Data provided =>
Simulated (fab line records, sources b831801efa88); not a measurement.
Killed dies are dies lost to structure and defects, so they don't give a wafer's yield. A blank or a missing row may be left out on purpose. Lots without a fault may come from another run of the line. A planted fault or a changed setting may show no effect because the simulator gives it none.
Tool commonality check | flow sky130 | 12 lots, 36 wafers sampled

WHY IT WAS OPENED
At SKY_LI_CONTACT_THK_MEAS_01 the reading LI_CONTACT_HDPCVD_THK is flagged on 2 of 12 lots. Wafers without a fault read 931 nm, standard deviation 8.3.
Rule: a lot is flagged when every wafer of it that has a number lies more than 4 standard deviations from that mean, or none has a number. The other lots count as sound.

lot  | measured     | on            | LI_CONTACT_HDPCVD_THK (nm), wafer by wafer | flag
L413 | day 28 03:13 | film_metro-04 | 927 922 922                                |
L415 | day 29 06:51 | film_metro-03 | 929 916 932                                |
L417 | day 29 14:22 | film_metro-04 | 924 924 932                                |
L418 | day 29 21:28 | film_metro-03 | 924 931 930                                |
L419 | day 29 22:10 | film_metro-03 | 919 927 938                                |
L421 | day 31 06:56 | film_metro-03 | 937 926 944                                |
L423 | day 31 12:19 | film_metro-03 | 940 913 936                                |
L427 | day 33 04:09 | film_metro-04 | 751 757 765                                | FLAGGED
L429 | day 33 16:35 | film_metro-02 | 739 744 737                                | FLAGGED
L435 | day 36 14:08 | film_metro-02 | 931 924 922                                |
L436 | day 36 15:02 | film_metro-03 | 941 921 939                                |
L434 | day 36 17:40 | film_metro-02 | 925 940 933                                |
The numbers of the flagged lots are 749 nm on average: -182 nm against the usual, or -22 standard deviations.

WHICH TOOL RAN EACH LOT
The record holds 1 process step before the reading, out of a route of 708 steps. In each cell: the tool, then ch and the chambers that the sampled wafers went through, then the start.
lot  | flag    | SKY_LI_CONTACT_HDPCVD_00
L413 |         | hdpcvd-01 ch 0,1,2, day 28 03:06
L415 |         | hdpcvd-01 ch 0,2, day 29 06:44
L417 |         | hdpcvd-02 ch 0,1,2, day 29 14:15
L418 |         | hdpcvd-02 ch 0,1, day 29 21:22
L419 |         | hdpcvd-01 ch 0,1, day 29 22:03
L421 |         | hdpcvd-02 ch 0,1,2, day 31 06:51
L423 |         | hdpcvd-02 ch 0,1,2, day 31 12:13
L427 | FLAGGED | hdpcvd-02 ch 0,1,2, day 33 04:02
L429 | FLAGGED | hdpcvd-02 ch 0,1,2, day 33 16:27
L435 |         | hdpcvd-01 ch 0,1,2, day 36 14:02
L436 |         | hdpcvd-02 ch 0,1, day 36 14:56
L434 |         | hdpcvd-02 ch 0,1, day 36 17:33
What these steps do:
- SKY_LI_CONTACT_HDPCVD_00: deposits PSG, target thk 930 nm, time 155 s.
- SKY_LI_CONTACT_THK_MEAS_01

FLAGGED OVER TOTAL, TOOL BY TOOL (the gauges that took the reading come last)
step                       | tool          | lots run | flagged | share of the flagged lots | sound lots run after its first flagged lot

Exercise =>
Please retype the data exactly as it stands, from its first line down to the line that contains "Rule: a lot", then stop.

Exercise answer =>
Simulated (fab line records, sources b831801efa88); not a measurement.
Killed dies are dies lost to structure and defects, so they don't give a wafer's yield. A blank or a missing row may be left out on purpose. Lots without a fault may come from another run of the line. A planted fault or a changed setting may show no effect because the simulator gives it none.
Tool commonality check | flow sky130 | 12 lots, 36 wafers sampled

WHY IT WAS OPENED
At SKY_LI_CONTACT_THK_MEAS_01 the reading LI_CONTACT_HDPCVD_THK is flagged on 2 of 12 lots. Wafers without a fault read 931 nm, standard deviation 8.3.
Rule: a lot is flagged when every wafer of it that has a number lies more than 4 standard deviations from that mean, or none has a number. The other lots count as sound.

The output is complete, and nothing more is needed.